**Activity:** For each record below, give an exact transcription.

**Supplied information:**
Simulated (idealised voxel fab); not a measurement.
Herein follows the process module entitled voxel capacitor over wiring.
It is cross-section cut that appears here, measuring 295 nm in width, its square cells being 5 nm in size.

**Solution:**
Simulated (idealised voxel fab); not a measurement.
Herein follows the process module entitled voxel capacitor over wiring.
It is cross-section cut that appears here, measuring 295 nm in width, its square cells being 5 nm in size.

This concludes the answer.